ASSIGNED TASK: Look at the entries below and restate word for word the lines from the first through the one that has "Each place is".

[ENTRIES SUPPLIED — start]

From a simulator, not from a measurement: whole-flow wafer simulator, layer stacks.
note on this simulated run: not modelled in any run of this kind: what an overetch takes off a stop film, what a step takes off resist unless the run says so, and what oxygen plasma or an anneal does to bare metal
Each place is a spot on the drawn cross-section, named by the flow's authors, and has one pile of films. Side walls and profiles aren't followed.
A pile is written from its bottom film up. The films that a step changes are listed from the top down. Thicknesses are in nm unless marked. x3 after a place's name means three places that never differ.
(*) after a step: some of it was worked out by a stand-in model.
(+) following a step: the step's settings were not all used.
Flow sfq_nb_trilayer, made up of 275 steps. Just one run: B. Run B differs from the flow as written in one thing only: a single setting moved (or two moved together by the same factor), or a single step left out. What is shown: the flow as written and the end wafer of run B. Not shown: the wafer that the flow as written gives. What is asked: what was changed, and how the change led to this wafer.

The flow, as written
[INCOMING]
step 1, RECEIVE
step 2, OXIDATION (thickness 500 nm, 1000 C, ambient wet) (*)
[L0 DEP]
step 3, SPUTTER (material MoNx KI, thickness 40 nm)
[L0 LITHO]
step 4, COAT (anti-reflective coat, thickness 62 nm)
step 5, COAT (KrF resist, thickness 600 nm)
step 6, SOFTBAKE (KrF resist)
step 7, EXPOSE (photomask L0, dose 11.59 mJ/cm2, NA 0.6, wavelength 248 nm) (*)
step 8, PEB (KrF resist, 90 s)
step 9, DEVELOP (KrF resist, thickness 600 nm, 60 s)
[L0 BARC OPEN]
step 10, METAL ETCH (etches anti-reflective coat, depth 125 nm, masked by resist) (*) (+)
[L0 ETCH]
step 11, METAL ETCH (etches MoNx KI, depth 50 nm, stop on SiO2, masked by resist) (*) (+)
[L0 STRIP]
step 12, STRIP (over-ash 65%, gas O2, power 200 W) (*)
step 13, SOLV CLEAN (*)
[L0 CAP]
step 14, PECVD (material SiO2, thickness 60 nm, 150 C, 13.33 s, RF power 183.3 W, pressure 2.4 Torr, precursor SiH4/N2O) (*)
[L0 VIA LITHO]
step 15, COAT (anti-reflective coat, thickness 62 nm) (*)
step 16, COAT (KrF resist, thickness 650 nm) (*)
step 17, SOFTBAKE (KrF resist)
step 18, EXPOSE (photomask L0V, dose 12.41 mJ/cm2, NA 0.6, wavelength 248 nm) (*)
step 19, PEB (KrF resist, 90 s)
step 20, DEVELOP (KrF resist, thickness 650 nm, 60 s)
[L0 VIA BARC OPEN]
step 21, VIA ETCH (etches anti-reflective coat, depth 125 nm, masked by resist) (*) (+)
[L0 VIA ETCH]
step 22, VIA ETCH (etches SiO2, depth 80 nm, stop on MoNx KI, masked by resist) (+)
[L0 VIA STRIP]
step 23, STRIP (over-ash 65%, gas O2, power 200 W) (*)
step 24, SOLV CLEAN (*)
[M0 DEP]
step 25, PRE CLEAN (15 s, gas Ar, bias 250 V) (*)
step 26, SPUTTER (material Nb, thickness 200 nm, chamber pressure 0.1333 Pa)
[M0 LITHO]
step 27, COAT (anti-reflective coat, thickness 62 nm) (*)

[ENTRIES SUPPLIED — finish]

WRITTEN RESPONSE:
From a simulator, not from a measurement: whole-flow wafer simulator, layer stacks.
note on this simulated run: not modelled in any run of this kind: what an overetch takes off a stop film, what a step takes off resist unless the run says so, and what oxygen plasma or an anneal does to bare metal
Each place is a spot on the drawn cross-section, named by the flow's authors, and has one pile of films. Side walls and profiles aren't followed.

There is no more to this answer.